-- Work request --
Copy out the material in full. Leave every line as it is.

BEGIN
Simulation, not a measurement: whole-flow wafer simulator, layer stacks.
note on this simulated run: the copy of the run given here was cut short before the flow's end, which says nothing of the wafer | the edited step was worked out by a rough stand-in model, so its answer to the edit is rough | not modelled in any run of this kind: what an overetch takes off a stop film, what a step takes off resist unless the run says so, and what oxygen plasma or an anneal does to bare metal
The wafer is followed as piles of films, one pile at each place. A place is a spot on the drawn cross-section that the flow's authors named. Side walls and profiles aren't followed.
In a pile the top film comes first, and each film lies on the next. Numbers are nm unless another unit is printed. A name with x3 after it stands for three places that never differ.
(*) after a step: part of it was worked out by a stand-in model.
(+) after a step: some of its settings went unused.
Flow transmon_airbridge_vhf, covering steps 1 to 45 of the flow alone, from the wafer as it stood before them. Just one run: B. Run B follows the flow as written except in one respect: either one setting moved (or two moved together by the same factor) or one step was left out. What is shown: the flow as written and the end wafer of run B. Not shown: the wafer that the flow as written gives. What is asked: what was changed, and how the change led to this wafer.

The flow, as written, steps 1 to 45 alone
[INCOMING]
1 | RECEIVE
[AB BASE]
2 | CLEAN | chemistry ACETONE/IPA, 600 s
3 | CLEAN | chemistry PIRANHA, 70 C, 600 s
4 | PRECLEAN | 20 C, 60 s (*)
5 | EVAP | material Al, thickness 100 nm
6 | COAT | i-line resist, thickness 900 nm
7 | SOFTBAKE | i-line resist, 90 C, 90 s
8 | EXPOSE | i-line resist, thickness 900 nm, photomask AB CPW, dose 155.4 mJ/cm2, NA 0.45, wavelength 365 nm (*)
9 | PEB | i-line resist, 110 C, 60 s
END

-- Problem solution --
Simulation, not a measurement: whole-flow wafer simulator, layer stacks.
note on this simulated run: the copy of the run given here was cut short before the flow's end, which says nothing of the wafer | the edited step was worked out by a rough stand-in model, so its answer to the edit is rough | not modelled in any run of this kind: what an overetch takes off a stop film, what a step takes off resist unless the run says so, and what oxygen plasma or an anneal does to bare metal
The wafer is followed as piles of films, one pile at each place. A place is a spot on the drawn cross-section that the flow's authors named. Side walls and profiles aren't followed.
In a pile the top film comes first, and each film lies on the next. Numbers are nm unless another unit is printed. A name with x3 after it stands for three places that never differ.
(*) after a step: part of it was worked out by a stand-in model.
(+) after a step: some of its settings went unused.
Flow transmon_airbridge_vhf, covering steps 1 to 45 of the flow alone, from the wafer as it stood before them. Just one run: B. Run B follows the flow as written except in one respect: either one setting moved (or two moved together by the same factor) or one step was left out. What is shown: the flow as written and the end wafer of run B. Not shown: the wafer that the flow as written gives. What is asked: what was changed, and how the change led to this wafer.

The flow, as written, steps 1 to 45 alone
[INCOMING]
1 | RECEIVE
[AB BASE]
2 | CLEAN | chemistry ACETONE/IPA, 600 s
3 | CLEAN | chemistry PIRANHA, 70 C, 600 s
4 | PRECLEAN | 20 C, 60 s (*)
5 | EVAP | material Al, thickness 100 nm
6 | COAT | i-line resist, thickness 900 nm
7 | SOFTBAKE | i-line resist, 90 C, 90 s
8 | EXPOSE | i-line resist, thickness 900 nm, photomask AB CPW, dose 155.4 mJ/cm2, NA 0.45, wavelength 365 nm (*)
9 | PEB | i-line resist, 110 C, 60 s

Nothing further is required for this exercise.